§ Data records

======

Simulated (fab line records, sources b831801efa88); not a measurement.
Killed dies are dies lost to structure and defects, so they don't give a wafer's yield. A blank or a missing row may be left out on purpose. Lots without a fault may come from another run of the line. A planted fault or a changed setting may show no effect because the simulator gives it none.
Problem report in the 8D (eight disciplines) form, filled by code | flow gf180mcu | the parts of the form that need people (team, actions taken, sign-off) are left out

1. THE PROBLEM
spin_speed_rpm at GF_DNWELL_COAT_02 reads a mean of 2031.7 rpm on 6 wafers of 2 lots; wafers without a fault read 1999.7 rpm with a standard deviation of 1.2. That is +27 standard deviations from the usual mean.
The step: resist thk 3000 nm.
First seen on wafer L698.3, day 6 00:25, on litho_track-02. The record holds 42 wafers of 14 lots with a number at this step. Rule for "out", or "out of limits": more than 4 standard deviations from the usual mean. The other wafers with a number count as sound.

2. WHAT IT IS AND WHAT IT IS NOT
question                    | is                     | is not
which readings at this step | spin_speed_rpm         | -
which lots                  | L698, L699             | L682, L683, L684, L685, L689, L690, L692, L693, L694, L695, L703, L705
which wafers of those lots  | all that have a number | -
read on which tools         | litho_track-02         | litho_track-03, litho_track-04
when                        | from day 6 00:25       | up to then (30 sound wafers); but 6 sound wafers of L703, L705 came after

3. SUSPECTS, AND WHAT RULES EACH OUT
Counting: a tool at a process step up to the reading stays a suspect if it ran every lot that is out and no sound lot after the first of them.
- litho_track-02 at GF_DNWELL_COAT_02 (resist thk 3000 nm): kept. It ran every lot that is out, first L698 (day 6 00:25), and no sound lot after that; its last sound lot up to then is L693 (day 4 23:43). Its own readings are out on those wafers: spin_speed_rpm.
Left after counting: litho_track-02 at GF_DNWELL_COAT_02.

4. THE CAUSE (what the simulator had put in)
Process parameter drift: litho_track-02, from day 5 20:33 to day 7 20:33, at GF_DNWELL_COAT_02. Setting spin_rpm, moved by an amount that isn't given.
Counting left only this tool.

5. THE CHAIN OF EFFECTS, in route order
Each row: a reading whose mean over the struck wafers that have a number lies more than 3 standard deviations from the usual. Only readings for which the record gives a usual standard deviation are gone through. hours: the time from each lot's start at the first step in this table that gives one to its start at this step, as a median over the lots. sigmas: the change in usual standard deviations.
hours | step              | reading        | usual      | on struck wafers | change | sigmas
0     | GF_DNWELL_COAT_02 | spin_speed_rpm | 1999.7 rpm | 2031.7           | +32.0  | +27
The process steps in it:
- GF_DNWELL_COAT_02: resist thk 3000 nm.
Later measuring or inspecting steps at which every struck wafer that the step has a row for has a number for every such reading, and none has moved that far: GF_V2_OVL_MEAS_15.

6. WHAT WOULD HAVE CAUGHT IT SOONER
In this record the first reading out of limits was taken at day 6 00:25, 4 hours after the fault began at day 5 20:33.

======

§ Work item
Send back the lines of the records word for word, from the very first through the line containing "1. THE PROBLEM".

§ Written solution
Simulated (fab line records, sources b831801efa88); not a measurement.
Killed dies are dies lost to structure and defects, so they don't give a wafer's yield. A blank or a missing row may be left out on purpose. Lots without a fault may come from another run of the line. A planted fault or a changed setting may show no effect because the simulator gives it none.
Problem report in the 8D (eight disciplines) form, filled by code | flow gf180mcu | the parts of the form that need people (team, actions taken, sign-off) are left out

1. THE PROBLEM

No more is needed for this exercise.